##############################
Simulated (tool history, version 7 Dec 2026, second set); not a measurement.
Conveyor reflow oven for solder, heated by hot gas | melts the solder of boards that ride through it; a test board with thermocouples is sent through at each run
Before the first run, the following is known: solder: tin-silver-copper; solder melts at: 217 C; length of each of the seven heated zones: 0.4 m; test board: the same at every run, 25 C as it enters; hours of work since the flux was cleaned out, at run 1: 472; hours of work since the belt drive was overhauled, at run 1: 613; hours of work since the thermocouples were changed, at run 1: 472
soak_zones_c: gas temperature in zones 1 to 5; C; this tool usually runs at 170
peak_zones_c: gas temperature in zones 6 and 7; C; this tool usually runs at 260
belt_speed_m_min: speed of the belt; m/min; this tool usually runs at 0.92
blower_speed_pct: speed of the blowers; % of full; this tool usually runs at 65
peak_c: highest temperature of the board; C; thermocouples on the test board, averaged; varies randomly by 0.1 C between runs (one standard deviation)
##############################

■ Exercise ■
Output each record precisely as given.

■ Exercise result ■
Simulated (tool history, version 7 Dec 2026, second set); not a measurement.
Conveyor reflow oven for solder, heated by hot gas | melts the solder of boards that ride through it; a test board with thermocouples is sent through at each run
Before the first run, the following is known: solder: tin-silver-copper; solder melts at: 217 C; length of each of the seven heated zones: 0.4 m; test board: the same at every run, 25 C as it enters; hours of work since the flux was cleaned out, at run 1: 472; hours of work since the belt drive was overhauled, at run 1: 613; hours of work since the thermocouples were changed, at run 1: 472
soak_zones_c: gas temperature in zones 1 to 5; C; this tool usually runs at 170
peak_zones_c: gas temperature in zones 6 and 7; C; this tool usually runs at 260
belt_speed_m_min: speed of the belt; m/min; this tool usually runs at 0.92
blower_speed_pct: speed of the blowers; % of full; this tool usually runs at 65
peak_c: highest temperature of the board; C; thermocouples on the test board, averaged; varies randomly by 0.1 C between runs (one standard deviation)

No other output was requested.